Work task
A verbatim copy of the entries is the required answer.

Exercise data
────────────────────────────────────────

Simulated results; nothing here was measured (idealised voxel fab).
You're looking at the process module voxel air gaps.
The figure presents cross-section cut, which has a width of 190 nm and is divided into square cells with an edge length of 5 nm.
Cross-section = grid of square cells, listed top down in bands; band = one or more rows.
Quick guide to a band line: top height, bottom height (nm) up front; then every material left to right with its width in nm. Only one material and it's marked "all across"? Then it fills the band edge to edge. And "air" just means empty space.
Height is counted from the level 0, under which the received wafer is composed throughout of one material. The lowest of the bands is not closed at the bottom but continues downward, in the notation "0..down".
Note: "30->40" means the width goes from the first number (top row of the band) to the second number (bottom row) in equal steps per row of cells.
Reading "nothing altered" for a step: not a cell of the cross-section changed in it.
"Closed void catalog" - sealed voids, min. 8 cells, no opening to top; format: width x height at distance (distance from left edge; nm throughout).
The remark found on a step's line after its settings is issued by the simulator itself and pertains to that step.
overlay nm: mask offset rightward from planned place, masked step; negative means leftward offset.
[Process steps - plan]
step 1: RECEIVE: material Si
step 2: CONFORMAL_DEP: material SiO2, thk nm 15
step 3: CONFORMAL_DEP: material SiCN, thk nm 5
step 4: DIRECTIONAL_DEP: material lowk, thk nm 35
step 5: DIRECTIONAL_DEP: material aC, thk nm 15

────────────────────────────────────────

Task response
Simulated results; nothing here was measured (idealised voxel fab).
You're looking at the process module voxel air gaps.
The figure presents cross-section cut, which has a width of 190 nm and is divided into square cells with an edge length of 5 nm.
Cross-section = grid of square cells, listed top down in bands; band = one or more rows.
Quick guide to a band line: top height, bottom height (nm) up front; then every material left to right with its width in nm. Only one material and it's marked "all across"? Then it fills the band edge to edge. And "air" just means empty space.
Height is counted from the level 0, under which the received wafer is composed throughout of one material. The lowest of the bands is not closed at the bottom but continues downward, in the notation "0..down".
Note: "30->40" means the width goes from the first number (top row of the band) to the second number (bottom row) in equal steps per row of cells.
Reading "nothing altered" for a step: not a cell of the cross-section changed in it.
"Closed void catalog" - sealed voids, min. 8 cells, no opening to top; format: width x height at distance (distance from left edge; nm throughout).
The remark found on a step's line after its settings is issued by the simulator itself and pertains to that step.
overlay nm: mask offset rightward from planned place, masked step; negative means leftward offset.
[Process steps - plan]
step 1: RECEIVE: material Si
step 2: CONFORMAL_DEP: material SiO2, thk nm 15
step 3: CONFORMAL_DEP: material SiCN, thk nm 5
step 4: DIRECTIONAL_DEP: material lowk, thk nm 35
step 5: DIRECTIONAL_DEP: material aC, thk nm 15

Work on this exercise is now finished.